+===+

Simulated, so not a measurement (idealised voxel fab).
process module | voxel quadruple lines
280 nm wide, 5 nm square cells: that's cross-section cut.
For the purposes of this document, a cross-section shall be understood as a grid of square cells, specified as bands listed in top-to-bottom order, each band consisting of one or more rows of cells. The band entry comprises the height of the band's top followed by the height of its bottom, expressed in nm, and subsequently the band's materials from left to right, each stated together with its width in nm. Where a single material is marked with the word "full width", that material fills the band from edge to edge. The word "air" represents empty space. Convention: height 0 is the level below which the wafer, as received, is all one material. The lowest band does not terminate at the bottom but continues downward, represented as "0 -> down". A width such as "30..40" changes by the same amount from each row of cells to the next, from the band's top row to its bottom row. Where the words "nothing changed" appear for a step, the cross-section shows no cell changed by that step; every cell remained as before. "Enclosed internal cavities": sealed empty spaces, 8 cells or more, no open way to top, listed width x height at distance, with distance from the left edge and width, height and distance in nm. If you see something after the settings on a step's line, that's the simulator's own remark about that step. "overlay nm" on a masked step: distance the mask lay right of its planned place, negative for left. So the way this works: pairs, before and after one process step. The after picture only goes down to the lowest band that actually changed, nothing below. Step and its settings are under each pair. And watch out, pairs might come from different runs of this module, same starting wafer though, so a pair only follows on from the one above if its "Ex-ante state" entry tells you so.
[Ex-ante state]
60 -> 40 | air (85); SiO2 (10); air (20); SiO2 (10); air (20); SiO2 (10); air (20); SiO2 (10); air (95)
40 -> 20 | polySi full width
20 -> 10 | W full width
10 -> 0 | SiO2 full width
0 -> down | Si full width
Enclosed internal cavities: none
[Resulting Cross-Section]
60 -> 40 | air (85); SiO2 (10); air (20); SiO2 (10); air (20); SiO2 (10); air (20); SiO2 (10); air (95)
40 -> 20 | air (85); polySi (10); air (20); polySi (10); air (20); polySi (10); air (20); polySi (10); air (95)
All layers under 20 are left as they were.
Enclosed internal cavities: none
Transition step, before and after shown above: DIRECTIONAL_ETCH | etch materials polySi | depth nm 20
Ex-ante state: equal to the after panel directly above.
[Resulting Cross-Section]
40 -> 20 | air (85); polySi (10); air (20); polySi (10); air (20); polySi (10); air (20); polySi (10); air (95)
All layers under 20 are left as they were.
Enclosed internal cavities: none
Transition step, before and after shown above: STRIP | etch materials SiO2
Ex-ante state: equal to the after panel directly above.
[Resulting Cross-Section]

+===+

[ACTION ITEM]
Reproduce exactly, and with no other material, the lines between those holding "process module | voxel quadruple lines" and "280 nm wide, 5", inclusive.

[WORKED SOLUTION]
process module | voxel quadruple lines
280 nm wide, 5 nm square cells: that's cross-section cut.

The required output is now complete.